########################################

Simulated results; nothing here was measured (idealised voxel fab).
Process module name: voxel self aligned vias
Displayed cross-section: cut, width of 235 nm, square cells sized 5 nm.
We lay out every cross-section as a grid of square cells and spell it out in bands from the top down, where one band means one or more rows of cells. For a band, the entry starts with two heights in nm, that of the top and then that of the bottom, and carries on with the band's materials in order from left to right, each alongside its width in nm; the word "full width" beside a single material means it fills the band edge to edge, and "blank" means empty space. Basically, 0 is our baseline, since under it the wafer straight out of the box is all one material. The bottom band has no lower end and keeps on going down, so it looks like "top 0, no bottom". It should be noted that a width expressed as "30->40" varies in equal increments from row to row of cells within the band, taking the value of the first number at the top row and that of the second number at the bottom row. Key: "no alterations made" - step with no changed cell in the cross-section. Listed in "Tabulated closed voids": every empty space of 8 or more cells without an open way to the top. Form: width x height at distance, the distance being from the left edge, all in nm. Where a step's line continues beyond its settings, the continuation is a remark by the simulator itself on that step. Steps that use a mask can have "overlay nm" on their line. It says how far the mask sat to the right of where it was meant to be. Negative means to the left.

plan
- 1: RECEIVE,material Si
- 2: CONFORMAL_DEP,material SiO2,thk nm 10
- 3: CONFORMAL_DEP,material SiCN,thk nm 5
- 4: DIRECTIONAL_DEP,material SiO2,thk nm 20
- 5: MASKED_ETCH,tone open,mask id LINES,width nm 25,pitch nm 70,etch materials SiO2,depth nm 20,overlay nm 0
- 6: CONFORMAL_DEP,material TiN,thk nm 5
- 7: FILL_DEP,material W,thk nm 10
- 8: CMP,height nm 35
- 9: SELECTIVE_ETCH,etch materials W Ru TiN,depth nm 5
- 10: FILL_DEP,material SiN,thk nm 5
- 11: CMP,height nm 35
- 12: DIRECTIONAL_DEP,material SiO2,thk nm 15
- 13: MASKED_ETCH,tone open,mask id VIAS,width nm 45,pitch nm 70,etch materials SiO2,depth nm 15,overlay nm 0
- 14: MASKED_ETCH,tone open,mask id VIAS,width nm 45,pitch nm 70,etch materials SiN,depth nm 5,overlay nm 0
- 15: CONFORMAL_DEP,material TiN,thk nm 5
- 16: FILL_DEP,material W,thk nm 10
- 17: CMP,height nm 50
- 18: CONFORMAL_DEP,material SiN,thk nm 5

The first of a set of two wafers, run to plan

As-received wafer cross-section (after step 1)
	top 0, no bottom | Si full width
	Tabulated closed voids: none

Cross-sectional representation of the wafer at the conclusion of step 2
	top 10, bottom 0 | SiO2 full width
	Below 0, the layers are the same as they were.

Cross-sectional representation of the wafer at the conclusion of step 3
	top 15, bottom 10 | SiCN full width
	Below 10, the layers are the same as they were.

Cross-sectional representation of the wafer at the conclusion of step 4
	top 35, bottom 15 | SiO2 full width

########################################

Repeat word for word every line from the start of the entries to the line holding "Displayed cross-section: cut, width", inclusive, and nothing else.

Simulated results; nothing here was measured (idealised voxel fab).
Process module name: voxel self aligned vias
Displayed cross-section: cut, width of 235 nm, square cells sized 5 nm.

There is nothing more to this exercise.